What is needed is an exact copy of every record.

==================================================

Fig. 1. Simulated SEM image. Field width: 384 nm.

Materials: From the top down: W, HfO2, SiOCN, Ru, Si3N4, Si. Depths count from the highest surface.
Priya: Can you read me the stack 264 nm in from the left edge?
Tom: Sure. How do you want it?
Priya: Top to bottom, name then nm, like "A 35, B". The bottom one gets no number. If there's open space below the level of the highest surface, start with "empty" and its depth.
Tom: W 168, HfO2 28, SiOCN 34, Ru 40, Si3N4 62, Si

==================================================

#### TASK RESPONSE
Fig. 1. Simulated SEM image. Field width: 384 nm.

Materials: From the top down: W, HfO2, SiOCN, Ru, Si3N4, Si. Depths count from the highest surface.
Priya: Can you read me the stack 264 nm in from the left edge?
Tom: Sure. How do you want it?
Priya: Top to bottom, name then nm, like "A 35, B". The bottom one gets no number. If there's open space below the level of the highest surface, start with "empty" and its depth.
Tom: W 168, HfO2 28, SiOCN 34, Ru 40, Si3N4 62, Si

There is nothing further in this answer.